DATASET EXCERPTS =
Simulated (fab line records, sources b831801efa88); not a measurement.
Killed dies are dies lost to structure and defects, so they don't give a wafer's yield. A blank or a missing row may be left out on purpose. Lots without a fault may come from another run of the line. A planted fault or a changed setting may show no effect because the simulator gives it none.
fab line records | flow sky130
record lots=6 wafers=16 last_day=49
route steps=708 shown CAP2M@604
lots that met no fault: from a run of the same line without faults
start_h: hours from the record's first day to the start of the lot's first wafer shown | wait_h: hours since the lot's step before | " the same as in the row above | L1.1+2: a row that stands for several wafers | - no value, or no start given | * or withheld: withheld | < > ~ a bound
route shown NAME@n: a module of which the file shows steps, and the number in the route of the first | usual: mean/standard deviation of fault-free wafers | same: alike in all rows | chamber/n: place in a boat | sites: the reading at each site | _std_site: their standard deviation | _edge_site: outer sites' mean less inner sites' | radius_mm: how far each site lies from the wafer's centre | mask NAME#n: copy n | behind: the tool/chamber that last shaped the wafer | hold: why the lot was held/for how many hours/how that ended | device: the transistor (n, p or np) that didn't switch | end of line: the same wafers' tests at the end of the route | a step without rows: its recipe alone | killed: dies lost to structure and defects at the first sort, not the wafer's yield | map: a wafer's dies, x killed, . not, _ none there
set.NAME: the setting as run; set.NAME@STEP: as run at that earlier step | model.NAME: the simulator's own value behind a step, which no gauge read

WORK ORDER =
When you reach the end of the data, retype all of it exactly.

WRITTEN RESPONSE =
Simulated (fab line records, sources b831801efa88); not a measurement.
Killed dies are dies lost to structure and defects, so they don't give a wafer's yield. A blank or a missing row may be left out on purpose. Lots without a fault may come from another run of the line. A planted fault or a changed setting may show no effect because the simulator gives it none.
fab line records | flow sky130
record lots=6 wafers=16 last_day=49
route steps=708 shown CAP2M@604
lots that met no fault: from a run of the same line without faults
start_h: hours from the record's first day to the start of the lot's first wafer shown | wait_h: hours since the lot's step before | " the same as in the row above | L1.1+2: a row that stands for several wafers | - no value, or no start given | * or withheld: withheld | < > ~ a bound
route shown NAME@n: a module of which the file shows steps, and the number in the route of the first | usual: mean/standard deviation of fault-free wafers | same: alike in all rows | chamber/n: place in a boat | sites: the reading at each site | _std_site: their standard deviation | _edge_site: outer sites' mean less inner sites' | radius_mm: how far each site lies from the wafer's centre | mask NAME#n: copy n | behind: the tool/chamber that last shaped the wafer | hold: why the lot was held/for how many hours/how that ended | device: the transistor (n, p or np) that didn't switch | end of line: the same wafers' tests at the end of the route | a step without rows: its recipe alone | killed: dies lost to structure and defects at the first sort, not the wafer's yield | map: a wafer's dies, x killed, . not, _ none there
set.NAME: the setting as run; set.NAME@STEP: as run at that earlier step | model.NAME: the simulator's own value behind a step, which no gauge read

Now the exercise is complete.